§ **Data extracts**:
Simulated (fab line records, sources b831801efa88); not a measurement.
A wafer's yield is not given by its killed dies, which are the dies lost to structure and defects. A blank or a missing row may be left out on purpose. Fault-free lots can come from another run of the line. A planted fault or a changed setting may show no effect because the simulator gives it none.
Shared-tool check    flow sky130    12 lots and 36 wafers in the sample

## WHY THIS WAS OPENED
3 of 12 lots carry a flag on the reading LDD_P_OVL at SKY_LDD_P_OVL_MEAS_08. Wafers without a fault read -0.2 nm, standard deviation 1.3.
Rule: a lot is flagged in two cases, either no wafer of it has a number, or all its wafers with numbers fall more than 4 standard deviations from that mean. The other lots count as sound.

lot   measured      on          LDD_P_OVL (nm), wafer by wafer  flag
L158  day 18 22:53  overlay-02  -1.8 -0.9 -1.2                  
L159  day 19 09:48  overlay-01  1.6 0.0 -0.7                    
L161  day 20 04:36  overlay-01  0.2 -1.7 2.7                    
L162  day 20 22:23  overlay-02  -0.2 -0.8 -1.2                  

§ **Work request**: Transcription of all the material must be exact.

§ **Task output**:
Simulated (fab line records, sources b831801efa88); not a measurement.
A wafer's yield is not given by its killed dies, which are the dies lost to structure and defects. A blank or a missing row may be left out on purpose. Fault-free lots can come from another run of the line. A planted fault or a changed setting may show no effect because the simulator gives it none.
Shared-tool check    flow sky130    12 lots and 36 wafers in the sample

## WHY THIS WAS OPENED
3 of 12 lots carry a flag on the reading LDD_P_OVL at SKY_LDD_P_OVL_MEAS_08. Wafers without a fault read -0.2 nm, standard deviation 1.3.
Rule: a lot is flagged in two cases, either no wafer of it has a number, or all its wafers with numbers fall more than 4 standard deviations from that mean. The other lots count as sound.

lot   measured      on          LDD_P_OVL (nm), wafer by wafer  flag
L158  day 18 22:53  overlay-02  -1.8 -0.9 -1.2                  
L159  day 19 09:48  overlay-01  1.6 0.0 -0.7                    
L161  day 20 04:36  overlay-01  0.2 -1.7 2.7                    
L162  day 20 22:23  overlay-02  -0.2 -0.8 -1.2                  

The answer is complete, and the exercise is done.